### Information provided:
####################
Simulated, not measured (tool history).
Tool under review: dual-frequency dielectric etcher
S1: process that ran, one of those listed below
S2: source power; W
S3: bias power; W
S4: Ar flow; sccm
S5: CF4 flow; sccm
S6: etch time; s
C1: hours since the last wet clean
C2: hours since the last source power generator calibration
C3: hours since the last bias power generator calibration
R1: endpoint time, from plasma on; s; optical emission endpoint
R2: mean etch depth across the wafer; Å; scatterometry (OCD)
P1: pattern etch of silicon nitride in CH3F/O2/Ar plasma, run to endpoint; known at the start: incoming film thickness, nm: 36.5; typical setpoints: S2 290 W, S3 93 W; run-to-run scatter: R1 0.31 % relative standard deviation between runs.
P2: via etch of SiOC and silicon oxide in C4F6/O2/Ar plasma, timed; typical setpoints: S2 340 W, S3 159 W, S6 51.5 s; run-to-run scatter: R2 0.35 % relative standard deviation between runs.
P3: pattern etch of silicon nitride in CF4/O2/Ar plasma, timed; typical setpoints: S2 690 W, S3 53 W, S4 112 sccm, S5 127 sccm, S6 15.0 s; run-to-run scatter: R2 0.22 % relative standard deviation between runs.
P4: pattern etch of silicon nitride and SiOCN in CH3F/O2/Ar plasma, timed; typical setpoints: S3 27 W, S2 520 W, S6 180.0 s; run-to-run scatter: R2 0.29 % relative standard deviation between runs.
####################

### Task item:
Would you retype the lines above from the one with "R2: mean etch" down to the one with "P2: via etch", word for word, both ends included and no other lines?

### Problem solution:
R2: mean etch depth across the wafer; Å; scatterometry (OCD)
P1: pattern etch of silicon nitride in CH3F/O2/Ar plasma, run to endpoint; known at the start: incoming film thickness, nm: 36.5; typical setpoints: S2 290 W, S3 93 W; run-to-run scatter: R1 0.31 % relative standard deviation between runs.
P2: via etch of SiOC and silicon oxide in C4F6/O2/Ar plasma, timed; typical setpoints: S2 340 W, S3 159 W, S6 51.5 s; run-to-run scatter: R2 0.35 % relative standard deviation between runs.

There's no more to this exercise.